Exercise
All lines from the one containing "run 2 hour=2.6" down to the one containing "run 4 hour=14.2", both ends included, are to be given again exactly; omit the rest of the listing below.

[Information given Boundary: Start]

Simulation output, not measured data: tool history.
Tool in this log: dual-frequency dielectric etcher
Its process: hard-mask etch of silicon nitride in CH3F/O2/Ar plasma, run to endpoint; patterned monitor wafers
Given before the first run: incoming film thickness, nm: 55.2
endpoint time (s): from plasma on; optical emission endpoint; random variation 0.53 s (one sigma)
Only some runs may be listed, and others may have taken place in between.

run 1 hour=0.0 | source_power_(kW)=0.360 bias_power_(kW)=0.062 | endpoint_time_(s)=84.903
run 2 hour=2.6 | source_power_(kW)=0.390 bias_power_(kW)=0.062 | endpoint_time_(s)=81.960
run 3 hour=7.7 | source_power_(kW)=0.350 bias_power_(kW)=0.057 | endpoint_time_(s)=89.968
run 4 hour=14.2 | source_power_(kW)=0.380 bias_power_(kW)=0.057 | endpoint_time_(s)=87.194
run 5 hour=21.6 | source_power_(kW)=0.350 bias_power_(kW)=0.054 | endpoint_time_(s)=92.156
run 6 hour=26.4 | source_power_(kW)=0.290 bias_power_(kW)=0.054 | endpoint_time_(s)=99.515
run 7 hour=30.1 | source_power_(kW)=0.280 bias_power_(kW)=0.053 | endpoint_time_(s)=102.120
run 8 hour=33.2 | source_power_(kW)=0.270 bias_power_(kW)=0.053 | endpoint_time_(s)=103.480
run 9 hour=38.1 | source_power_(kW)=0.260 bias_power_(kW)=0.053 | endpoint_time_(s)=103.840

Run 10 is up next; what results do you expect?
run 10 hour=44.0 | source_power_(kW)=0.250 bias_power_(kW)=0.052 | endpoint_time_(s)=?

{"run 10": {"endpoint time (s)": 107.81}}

[Information given Boundary: End]

Exercise output
run 2 hour=2.6 | source_power_(kW)=0.390 bias_power_(kW)=0.062 | endpoint_time_(s)=81.960
run 3 hour=7.7 | source_power_(kW)=0.350 bias_power_(kW)=0.057 | endpoint_time_(s)=89.968
run 4 hour=14.2 | source_power_(kW)=0.380 bias_power_(kW)=0.057 | endpoint_time_(s)=87.194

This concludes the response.